Brief.
Please print the entries below exactly, from the line with "(+) after a" through the line with "The fault in", including both of those lines and leaving out all others.

────────────────────
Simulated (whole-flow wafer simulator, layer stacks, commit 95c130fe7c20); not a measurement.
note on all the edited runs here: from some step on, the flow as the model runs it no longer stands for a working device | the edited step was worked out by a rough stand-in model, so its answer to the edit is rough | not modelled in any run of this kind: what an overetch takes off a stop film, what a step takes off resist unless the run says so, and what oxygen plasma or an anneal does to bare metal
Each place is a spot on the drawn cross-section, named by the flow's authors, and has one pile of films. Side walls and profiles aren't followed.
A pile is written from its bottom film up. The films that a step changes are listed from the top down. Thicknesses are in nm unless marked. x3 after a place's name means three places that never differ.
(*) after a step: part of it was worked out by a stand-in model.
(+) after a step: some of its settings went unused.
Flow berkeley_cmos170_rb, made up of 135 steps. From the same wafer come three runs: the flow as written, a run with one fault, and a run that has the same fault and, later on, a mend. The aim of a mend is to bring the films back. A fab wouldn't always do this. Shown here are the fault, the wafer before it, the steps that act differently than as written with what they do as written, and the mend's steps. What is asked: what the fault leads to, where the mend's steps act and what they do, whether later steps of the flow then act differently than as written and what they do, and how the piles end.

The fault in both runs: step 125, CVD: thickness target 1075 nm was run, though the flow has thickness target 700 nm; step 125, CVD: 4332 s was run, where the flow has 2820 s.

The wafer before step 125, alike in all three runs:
────────────────────

Task solution.
(+) after a step: some of its settings went unused.
Flow berkeley_cmos170_rb, made up of 135 steps. From the same wafer come three runs: the flow as written, a run with one fault, and a run that has the same fault and, later on, a mend. The aim of a mend is to bring the films back. A fab wouldn't always do this. Shown here are the fault, the wafer before it, the steps that act differently than as written with what they do as written, and the mend's steps. What is asked: what the fault leads to, where the mend's steps act and what they do, whether later steps of the flow then act differently than as written and what they do, and how the piles end.

The fault in both runs: step 125, CVD: thickness target 1075 nm was run, though the flow has thickness target 700 nm; step 125, CVD: 4332 s was run, where the flow has 2820 s.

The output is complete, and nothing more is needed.